= Task item =
From the first line of the records below through the line containing "R1: resist left", copy everything exactly and nothing more.

-=-=-=-=-
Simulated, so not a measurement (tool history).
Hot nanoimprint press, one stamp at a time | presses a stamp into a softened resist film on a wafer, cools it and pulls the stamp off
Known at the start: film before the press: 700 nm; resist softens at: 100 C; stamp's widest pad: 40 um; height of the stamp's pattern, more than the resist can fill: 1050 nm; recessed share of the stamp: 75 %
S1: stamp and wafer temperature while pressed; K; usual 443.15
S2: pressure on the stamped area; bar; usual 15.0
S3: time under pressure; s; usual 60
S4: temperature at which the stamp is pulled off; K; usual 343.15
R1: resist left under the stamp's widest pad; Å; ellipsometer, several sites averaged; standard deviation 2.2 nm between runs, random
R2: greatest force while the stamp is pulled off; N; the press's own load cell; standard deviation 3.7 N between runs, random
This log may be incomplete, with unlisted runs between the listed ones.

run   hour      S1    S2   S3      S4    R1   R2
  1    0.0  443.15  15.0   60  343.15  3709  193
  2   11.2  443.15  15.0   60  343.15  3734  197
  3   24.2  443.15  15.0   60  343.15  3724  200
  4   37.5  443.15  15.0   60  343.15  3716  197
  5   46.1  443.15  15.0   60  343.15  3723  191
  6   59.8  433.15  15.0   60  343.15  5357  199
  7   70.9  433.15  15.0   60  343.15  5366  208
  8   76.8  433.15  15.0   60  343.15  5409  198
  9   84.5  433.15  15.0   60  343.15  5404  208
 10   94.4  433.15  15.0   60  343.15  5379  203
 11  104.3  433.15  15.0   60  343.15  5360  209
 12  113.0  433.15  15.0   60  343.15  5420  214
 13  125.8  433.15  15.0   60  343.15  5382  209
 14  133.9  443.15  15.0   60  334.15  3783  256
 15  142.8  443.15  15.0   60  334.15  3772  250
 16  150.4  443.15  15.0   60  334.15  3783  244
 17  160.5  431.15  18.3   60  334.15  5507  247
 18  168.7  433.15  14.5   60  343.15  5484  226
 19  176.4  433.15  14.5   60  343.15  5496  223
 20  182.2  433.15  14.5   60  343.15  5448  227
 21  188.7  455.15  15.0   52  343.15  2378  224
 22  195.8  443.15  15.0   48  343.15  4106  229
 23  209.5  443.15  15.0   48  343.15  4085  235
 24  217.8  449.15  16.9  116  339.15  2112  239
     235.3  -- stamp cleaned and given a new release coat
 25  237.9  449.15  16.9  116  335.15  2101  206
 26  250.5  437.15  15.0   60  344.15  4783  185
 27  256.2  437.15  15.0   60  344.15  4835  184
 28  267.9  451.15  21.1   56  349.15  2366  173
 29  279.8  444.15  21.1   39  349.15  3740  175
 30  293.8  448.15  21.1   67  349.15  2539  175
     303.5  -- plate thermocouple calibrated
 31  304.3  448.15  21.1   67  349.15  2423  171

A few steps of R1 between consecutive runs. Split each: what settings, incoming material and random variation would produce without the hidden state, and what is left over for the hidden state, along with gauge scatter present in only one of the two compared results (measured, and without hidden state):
-=-=-=-=-

= Answer box =
Simulated, so not a measurement (tool history).
Hot nanoimprint press, one stamp at a time | presses a stamp into a softened resist film on a wafer, cools it and pulls the stamp off
Known at the start: film before the press: 700 nm; resist softens at: 100 C; stamp's widest pad: 40 um; height of the stamp's pattern, more than the resist can fill: 1050 nm; recessed share of the stamp: 75 %
S1: stamp and wafer temperature while pressed; K; usual 443.15
S2: pressure on the stamped area; bar; usual 15.0
S3: time under pressure; s; usual 60
S4: temperature at which the stamp is pulled off; K; usual 343.15
R1: resist left under the stamp's widest pad; Å; ellipsometer, several sites averaged; standard deviation 2.2 nm between runs, random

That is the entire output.